**EXCERPTED RECORDS:**
※ ※ ※

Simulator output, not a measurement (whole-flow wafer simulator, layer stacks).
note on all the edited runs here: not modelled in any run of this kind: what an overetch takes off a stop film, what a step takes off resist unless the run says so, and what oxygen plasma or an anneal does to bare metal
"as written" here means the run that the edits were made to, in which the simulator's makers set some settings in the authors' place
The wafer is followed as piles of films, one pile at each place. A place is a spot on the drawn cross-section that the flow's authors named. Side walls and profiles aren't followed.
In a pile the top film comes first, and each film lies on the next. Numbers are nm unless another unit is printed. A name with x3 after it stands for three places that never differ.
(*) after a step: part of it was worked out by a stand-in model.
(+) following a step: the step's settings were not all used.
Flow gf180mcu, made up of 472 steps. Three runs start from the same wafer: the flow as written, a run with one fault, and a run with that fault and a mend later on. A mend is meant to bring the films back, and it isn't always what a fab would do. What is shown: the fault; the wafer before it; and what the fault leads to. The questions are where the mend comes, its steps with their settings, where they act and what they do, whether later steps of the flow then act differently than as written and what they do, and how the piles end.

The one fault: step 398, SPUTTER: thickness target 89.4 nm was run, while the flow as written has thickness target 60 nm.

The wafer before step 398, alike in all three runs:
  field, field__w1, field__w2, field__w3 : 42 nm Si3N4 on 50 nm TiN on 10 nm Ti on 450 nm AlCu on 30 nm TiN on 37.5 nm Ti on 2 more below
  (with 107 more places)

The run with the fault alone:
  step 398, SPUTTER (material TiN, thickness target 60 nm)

※ ※ ※

**ACTION ITEM:** What do the lines of the material read, from the first through the line with "note on all"? Transcribe them exactly and stop there.

**WRITTEN REPLY:**
Simulator output, not a measurement (whole-flow wafer simulator, layer stacks).
note on all the edited runs here: not modelled in any run of this kind: what an overetch takes off a stop film, what a step takes off resist unless the run says so, and what oxygen plasma or an anneal does to bare metal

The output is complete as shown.